#####
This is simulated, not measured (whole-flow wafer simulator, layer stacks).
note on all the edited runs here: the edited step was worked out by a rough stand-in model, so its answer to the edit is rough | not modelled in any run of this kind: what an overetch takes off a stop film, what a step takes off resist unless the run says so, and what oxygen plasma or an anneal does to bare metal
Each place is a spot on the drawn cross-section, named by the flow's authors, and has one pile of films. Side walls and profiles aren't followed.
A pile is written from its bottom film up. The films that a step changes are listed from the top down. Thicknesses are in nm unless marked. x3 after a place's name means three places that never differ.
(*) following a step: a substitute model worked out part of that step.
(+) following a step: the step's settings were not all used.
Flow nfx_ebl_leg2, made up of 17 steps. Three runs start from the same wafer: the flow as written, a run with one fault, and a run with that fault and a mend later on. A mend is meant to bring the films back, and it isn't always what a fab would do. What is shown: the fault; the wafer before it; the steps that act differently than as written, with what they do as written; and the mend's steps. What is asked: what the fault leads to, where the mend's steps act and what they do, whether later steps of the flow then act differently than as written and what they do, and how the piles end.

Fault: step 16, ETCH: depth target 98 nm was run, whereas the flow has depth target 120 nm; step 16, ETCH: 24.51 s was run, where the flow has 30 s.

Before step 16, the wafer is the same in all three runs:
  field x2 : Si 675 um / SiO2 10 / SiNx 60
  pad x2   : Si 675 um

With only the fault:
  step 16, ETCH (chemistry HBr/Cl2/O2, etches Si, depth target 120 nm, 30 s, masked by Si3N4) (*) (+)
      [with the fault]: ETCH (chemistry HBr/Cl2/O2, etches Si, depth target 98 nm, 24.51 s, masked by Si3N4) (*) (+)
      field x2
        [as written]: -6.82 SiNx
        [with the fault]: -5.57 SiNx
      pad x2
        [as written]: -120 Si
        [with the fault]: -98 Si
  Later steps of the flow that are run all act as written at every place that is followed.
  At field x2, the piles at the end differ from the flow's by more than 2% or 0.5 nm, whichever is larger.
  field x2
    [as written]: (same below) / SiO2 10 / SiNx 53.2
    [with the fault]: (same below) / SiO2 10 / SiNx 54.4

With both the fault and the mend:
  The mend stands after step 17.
#####

**Assignment**
Word for word, set down the lines from the beginning of the records through the line that holds "Each place is". Leave out the rest.

**Task output**
This is simulated, not measured (whole-flow wafer simulator, layer stacks).
note on all the edited runs here: the edited step was worked out by a rough stand-in model, so its answer to the edit is rough | not modelled in any run of this kind: what an overetch takes off a stop film, what a step takes off resist unless the run says so, and what oxygen plasma or an anneal does to bare metal
Each place is a spot on the drawn cross-section, named by the flow's authors, and has one pile of films. Side walls and profiles aren't followed.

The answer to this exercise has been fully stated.